┌─ Data shown

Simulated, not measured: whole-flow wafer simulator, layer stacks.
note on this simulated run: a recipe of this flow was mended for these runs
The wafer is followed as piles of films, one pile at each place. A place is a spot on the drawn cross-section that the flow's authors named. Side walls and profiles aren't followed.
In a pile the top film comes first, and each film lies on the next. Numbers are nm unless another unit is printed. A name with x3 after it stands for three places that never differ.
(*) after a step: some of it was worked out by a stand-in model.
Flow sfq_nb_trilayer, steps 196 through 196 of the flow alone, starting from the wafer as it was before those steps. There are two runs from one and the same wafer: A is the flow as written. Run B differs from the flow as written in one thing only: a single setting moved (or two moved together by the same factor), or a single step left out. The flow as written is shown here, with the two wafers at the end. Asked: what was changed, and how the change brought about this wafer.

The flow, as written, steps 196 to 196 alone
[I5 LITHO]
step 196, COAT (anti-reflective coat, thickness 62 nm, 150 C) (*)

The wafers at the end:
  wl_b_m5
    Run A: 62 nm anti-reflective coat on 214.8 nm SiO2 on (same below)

└─

> Work item: Copy the data above in its entirety, exactly as given.

> Answer space:
Simulated, not measured: whole-flow wafer simulator, layer stacks.
note on this simulated run: a recipe of this flow was mended for these runs
The wafer is followed as piles of films, one pile at each place. A place is a spot on the drawn cross-section that the flow's authors named. Side walls and profiles aren't followed.
In a pile the top film comes first, and each film lies on the next. Numbers are nm unless another unit is printed. A name with x3 after it stands for three places that never differ.
(*) after a step: some of it was worked out by a stand-in model.
Flow sfq_nb_trilayer, steps 196 through 196 of the flow alone, starting from the wafer as it was before those steps. There are two runs from one and the same wafer: A is the flow as written. Run B differs from the flow as written in one thing only: a single setting moved (or two moved together by the same factor), or a single step left out. The flow as written is shown here, with the two wafers at the end. Asked: what was changed, and how the change brought about this wafer.

The flow, as written, steps 196 to 196 alone
[I5 LITHO]
step 196, COAT (anti-reflective coat, thickness 62 nm, 150 C) (*)

The wafers at the end:
  wl_b_m5
    Run A: 62 nm anti-reflective coat on 214.8 nm SiO2 on (same below)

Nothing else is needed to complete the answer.